▶ **EXERCISE**
Below are entries; write every one of them out again exactly.

━━━ INFORMATION

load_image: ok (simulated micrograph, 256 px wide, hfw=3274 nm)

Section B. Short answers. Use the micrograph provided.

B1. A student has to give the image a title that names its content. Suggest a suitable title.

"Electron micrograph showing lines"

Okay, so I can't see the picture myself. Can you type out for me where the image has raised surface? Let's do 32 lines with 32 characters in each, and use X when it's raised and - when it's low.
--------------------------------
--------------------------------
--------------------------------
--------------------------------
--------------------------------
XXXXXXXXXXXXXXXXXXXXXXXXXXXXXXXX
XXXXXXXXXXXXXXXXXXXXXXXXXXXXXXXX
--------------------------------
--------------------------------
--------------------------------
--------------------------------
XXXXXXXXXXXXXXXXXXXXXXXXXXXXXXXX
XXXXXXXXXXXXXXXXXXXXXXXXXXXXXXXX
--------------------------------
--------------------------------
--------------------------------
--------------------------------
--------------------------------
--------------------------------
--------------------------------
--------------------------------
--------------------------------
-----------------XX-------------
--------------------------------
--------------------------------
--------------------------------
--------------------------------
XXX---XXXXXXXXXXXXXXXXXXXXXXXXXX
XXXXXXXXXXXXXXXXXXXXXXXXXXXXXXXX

━━━━━━

▶ **WRITTEN ANSWER**
load_image: ok (simulated micrograph, 256 px wide, hfw=3274 nm)

Section B. Short answers. Use the micrograph provided.

B1. A student has to give the image a title that names its content. Suggest a suitable title.

"Electron micrograph showing lines"

Okay, so I can't see the picture myself. Can you type out for me where the image has raised surface? Let's do 32 lines with 32 characters in each, and use X when it's raised and - when it's low.
--------------------------------
--------------------------------
--------------------------------
--------------------------------
--------------------------------
XXXXXXXXXXXXXXXXXXXXXXXXXXXXXXXX
XXXXXXXXXXXXXXXXXXXXXXXXXXXXXXXX
--------------------------------
--------------------------------
--------------------------------
--------------------------------
XXXXXXXXXXXXXXXXXXXXXXXXXXXXXXXX
XXXXXXXXXXXXXXXXXXXXXXXXXXXXXXXX
--------------------------------
--------------------------------
--------------------------------
--------------------------------
--------------------------------
--------------------------------
--------------------------------
--------------------------------
--------------------------------
-----------------XX-------------
--------------------------------
--------------------------------
--------------------------------
--------------------------------
XXX---XXXXXXXXXXXXXXXXXXXXXXXXXX
XXXXXXXXXXXXXXXXXXXXXXXXXXXXXXXX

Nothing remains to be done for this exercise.